> [Available data]
______

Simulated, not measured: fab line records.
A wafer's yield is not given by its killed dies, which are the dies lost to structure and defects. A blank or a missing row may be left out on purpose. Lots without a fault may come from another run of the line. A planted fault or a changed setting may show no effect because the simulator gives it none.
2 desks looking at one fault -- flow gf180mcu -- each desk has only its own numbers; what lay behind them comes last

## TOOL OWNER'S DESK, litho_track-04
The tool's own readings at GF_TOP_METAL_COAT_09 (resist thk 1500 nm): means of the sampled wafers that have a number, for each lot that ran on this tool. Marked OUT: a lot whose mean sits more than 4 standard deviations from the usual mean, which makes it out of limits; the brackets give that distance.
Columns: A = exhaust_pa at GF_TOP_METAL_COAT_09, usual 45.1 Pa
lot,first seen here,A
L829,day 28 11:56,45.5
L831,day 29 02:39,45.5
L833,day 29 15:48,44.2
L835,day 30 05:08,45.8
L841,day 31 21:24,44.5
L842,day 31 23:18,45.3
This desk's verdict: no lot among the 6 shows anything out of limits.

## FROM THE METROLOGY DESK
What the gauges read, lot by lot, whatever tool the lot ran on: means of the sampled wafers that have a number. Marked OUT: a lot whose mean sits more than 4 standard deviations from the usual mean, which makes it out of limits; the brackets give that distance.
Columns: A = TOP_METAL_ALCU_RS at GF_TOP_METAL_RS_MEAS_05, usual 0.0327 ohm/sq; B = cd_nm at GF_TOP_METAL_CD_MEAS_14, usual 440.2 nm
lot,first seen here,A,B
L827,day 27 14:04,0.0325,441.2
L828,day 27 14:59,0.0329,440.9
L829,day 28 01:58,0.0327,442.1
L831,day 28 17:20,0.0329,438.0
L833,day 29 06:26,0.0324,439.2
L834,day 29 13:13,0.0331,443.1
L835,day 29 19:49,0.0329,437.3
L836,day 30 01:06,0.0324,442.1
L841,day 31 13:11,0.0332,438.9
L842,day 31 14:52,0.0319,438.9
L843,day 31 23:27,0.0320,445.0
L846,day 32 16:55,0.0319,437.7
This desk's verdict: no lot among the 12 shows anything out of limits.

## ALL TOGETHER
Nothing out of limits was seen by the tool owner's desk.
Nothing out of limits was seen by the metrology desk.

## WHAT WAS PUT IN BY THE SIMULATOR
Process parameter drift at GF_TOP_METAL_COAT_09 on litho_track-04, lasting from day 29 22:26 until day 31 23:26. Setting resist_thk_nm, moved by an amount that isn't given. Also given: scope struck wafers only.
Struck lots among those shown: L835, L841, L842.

______

> [Required action] The reply should hold only the lines from the first line of the listing above through the line with "A wafer's yield", each copied exactly.

> [Written response]
Simulated, not measured: fab line records.
A wafer's yield is not given by its killed dies, which are the dies lost to structure and defects. A blank or a missing row may be left out on purpose. Lots without a fault may come from another run of the line. A planted fault or a changed setting may show no effect because the simulator gives it none.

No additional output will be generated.